Among the entries below, find the line with "- 95 nm to 60", then quote it and each following line up to and including the line with "Which operation links the two cross-sections above? PATTERN", and nothing else.

⁂
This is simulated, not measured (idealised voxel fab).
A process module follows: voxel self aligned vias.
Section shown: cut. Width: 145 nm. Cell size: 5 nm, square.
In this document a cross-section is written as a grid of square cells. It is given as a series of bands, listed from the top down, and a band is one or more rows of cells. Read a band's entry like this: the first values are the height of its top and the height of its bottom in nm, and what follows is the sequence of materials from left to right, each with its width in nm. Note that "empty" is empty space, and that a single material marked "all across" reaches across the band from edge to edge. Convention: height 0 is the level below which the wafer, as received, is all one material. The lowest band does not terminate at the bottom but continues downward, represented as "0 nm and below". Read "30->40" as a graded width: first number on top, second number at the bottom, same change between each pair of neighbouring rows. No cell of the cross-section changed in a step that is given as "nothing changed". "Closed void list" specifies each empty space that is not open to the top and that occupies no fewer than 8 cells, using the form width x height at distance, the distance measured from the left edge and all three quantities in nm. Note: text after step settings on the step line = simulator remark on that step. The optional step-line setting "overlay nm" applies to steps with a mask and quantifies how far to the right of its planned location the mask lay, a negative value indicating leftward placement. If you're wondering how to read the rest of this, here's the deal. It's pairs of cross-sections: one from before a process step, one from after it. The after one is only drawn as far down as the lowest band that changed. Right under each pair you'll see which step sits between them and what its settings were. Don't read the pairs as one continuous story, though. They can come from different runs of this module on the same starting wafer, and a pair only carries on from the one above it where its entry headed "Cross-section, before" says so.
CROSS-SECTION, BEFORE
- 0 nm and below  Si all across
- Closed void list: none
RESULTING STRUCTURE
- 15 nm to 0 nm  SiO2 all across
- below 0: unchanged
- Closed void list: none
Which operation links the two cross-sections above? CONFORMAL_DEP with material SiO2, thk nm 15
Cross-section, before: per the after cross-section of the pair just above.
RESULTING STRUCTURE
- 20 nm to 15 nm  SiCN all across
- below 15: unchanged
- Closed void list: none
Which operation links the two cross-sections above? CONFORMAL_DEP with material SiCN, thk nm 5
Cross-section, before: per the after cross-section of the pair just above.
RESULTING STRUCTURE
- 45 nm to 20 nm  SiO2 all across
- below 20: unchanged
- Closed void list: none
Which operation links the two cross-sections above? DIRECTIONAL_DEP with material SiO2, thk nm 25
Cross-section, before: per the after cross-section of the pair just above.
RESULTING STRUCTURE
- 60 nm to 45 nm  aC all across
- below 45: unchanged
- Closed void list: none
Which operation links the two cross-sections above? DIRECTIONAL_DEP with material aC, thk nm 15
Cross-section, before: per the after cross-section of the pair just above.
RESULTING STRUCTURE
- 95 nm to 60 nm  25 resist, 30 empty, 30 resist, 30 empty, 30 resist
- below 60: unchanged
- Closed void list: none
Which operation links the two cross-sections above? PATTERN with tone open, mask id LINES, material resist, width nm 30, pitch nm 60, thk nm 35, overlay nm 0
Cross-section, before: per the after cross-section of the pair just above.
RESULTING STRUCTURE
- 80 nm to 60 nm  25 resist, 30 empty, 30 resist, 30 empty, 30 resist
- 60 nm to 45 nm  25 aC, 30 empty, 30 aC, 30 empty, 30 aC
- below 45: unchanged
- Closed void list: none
⁂

Answer area:
- 95 nm to 60 nm  25 resist, 30 empty, 30 resist, 30 empty, 30 resist
- below 60: unchanged
- Closed void list: none
Which operation links the two cross-sections above? PATTERN with tone open, mask id LINES, material resist, width nm 30, pitch nm 60, thk nm 35, overlay nm 0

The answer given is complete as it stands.